◆ Work task ◆
When the line containing "Closed vessel that" is reached, include it and end there; set down verbatim every line before it, starting at the top of the records.

◆ Data records ◆
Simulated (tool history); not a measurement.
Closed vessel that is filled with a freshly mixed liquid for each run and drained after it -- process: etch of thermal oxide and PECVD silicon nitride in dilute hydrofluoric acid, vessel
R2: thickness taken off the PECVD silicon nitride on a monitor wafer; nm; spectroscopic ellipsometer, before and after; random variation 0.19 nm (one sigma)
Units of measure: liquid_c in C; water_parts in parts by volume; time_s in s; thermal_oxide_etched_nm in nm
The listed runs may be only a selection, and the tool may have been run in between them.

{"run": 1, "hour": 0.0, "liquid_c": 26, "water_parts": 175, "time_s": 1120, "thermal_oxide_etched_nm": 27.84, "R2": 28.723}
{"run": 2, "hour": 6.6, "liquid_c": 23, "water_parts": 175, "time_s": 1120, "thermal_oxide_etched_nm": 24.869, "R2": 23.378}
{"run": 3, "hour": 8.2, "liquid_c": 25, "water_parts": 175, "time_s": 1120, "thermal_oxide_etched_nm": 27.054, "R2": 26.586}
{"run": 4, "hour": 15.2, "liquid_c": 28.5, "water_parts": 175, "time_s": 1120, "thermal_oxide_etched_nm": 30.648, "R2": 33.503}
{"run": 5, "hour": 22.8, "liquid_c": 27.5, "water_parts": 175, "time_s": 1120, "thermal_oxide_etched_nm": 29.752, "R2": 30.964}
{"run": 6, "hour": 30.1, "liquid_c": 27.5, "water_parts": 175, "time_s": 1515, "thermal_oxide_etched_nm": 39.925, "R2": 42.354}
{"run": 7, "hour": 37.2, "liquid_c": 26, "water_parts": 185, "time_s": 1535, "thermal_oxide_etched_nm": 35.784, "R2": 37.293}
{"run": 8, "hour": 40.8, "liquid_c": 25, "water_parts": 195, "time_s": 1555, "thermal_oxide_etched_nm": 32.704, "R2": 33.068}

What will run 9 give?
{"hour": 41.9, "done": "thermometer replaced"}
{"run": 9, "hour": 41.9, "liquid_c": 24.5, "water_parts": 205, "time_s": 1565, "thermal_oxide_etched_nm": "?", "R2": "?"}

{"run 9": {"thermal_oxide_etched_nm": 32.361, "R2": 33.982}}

◆ Your response ◆
Simulated (tool history); not a measurement.
Closed vessel that is filled with a freshly mixed liquid for each run and drained after it -- process: etch of thermal oxide and PECVD silicon nitride in dilute hydrofluoric acid, vessel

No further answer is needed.